Required action = Return verbatim all lines from the first one in the records to the line with "start_h: hours from", both ends kept.

------------------------------------------------------------
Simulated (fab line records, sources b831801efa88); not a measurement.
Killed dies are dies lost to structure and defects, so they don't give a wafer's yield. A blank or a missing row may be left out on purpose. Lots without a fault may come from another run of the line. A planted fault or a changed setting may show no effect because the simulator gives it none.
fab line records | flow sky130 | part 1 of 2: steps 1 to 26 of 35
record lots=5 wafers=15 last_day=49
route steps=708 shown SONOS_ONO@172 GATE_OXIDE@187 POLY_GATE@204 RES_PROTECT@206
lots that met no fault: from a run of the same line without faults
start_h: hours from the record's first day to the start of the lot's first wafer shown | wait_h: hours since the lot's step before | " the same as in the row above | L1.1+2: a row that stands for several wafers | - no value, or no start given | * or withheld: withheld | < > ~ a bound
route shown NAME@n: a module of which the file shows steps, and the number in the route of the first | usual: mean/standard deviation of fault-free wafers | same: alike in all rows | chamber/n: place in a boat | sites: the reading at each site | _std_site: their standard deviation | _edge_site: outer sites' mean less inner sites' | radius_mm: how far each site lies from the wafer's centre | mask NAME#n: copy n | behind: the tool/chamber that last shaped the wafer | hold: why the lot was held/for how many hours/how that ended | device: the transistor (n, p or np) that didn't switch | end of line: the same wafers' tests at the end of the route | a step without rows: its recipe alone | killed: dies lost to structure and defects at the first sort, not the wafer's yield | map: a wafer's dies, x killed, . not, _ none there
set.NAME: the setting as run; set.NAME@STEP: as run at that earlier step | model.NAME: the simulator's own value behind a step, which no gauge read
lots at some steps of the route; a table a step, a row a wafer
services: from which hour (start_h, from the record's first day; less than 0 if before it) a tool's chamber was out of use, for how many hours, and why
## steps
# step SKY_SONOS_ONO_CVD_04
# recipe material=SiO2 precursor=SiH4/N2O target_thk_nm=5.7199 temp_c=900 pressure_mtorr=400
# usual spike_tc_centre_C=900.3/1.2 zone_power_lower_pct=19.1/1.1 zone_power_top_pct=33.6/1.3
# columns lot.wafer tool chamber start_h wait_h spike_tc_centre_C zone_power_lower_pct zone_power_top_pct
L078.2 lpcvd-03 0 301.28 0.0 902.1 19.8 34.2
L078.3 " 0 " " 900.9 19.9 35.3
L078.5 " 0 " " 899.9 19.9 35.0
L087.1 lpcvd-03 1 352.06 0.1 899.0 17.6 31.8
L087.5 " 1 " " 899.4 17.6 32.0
------------------------------------------------------------

Exercise response =
Simulated (fab line records, sources b831801efa88); not a measurement.
Killed dies are dies lost to structure and defects, so they don't give a wafer's yield. A blank or a missing row may be left out on purpose. Lots without a fault may come from another run of the line. A planted fault or a changed setting may show no effect because the simulator gives it none.
fab line records | flow sky130 | part 1 of 2: steps 1 to 26 of 35
record lots=5 wafers=15 last_day=49
route steps=708 shown SONOS_ONO@172 GATE_OXIDE@187 POLY_GATE@204 RES_PROTECT@206
lots that met no fault: from a run of the same line without faults
start_h: hours from the record's first day to the start of the lot's first wafer shown | wait_h: hours since the lot's step before | " the same as in the row above | L1.1+2: a row that stands for several wafers | - no value, or no start given | * or withheld: withheld | < > ~ a bound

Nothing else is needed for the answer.